Information supplied:
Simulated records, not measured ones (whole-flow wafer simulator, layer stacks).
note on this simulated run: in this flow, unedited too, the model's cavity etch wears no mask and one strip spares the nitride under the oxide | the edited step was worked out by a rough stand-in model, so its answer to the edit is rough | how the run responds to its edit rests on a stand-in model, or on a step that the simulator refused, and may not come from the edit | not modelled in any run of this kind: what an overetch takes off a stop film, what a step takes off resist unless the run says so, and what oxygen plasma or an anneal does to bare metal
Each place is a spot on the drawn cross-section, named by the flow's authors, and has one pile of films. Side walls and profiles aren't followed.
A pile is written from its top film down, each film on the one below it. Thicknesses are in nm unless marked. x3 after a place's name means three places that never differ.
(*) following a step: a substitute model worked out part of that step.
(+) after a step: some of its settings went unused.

Exercise: When you answer, output each line of the data exactly as given, from its first line up to and including the one with "(*) following a".

Exercise solution:
Simulated records, not measured ones (whole-flow wafer simulator, layer stacks).
note on this simulated run: in this flow, unedited too, the model's cavity etch wears no mask and one strip spares the nitride under the oxide | the edited step was worked out by a rough stand-in model, so its answer to the edit is rough | how the run responds to its edit rests on a stand-in model, or on a step that the simulator refused, and may not come from the edit | not modelled in any run of this kind: what an overetch takes off a stop film, what a step takes off resist unless the run says so, and what oxygen plasma or an anneal does to bare metal
Each place is a spot on the drawn cross-section, named by the flow's authors, and has one pile of films. Side walls and profiles aren't followed.
A pile is written from its top film down, each film on the one below it. Thicknesses are in nm unless marked. x3 after a place's name means three places that never differ.
(*) following a step: a substitute model worked out part of that step.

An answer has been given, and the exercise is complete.